──────── Data extract

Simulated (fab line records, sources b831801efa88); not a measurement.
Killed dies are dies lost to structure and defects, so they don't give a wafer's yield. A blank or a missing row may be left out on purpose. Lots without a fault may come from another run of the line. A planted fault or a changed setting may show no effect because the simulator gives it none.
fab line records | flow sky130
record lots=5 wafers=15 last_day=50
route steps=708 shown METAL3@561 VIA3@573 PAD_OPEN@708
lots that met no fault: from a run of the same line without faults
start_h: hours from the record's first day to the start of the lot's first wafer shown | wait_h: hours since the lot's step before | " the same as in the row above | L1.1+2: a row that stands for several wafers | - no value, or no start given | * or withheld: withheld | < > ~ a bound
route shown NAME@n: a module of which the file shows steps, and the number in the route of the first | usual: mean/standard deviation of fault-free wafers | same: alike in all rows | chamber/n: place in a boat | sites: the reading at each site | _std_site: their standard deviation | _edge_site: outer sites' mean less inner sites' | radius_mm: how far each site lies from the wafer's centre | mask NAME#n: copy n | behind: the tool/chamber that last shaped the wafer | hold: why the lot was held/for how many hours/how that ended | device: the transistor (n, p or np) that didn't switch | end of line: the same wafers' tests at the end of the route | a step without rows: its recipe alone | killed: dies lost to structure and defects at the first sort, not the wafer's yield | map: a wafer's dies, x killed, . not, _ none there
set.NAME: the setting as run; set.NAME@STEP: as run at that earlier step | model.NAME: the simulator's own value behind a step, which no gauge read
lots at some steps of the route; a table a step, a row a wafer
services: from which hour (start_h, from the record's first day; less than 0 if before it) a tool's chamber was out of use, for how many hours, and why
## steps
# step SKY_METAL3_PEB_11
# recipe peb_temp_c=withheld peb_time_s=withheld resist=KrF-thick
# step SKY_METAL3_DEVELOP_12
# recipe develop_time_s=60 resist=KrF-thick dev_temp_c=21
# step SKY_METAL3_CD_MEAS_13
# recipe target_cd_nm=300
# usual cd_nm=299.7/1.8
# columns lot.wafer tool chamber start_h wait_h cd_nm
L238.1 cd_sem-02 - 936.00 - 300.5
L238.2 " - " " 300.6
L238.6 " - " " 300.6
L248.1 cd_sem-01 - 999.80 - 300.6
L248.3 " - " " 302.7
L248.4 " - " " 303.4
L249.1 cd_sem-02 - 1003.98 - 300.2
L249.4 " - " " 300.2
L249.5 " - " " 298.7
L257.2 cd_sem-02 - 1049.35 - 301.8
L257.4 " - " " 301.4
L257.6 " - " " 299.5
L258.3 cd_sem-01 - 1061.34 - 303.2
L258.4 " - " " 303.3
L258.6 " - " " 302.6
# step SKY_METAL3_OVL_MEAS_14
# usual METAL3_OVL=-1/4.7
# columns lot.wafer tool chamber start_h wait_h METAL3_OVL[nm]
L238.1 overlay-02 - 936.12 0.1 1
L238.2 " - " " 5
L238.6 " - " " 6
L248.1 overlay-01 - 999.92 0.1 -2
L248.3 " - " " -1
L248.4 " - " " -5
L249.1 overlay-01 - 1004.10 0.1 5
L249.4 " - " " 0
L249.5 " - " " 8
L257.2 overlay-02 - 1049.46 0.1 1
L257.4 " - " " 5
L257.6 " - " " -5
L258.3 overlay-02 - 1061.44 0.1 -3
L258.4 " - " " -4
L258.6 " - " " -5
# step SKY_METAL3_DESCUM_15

────────────────

_Work task_
Only the lines from the beginning of the material above through the line with "start_h: hours from" are wanted; extract them exactly.

_Written solution_
Simulated (fab line records, sources b831801efa88); not a measurement.
Killed dies are dies lost to structure and defects, so they don't give a wafer's yield. A blank or a missing row may be left out on purpose. Lots without a fault may come from another run of the line. A planted fault or a changed setting may show no effect because the simulator gives it none.
fab line records | flow sky130
record lots=5 wafers=15 last_day=50
route steps=708 shown METAL3@561 VIA3@573 PAD_OPEN@708
lots that met no fault: from a run of the same line without faults
start_h: hours from the record's first day to the start of the lot's first wafer shown | wait_h: hours since the lot's step before | " the same as in the row above | L1.1+2: a row that stands for several wafers | - no value, or no start given | * or withheld: withheld | < > ~ a bound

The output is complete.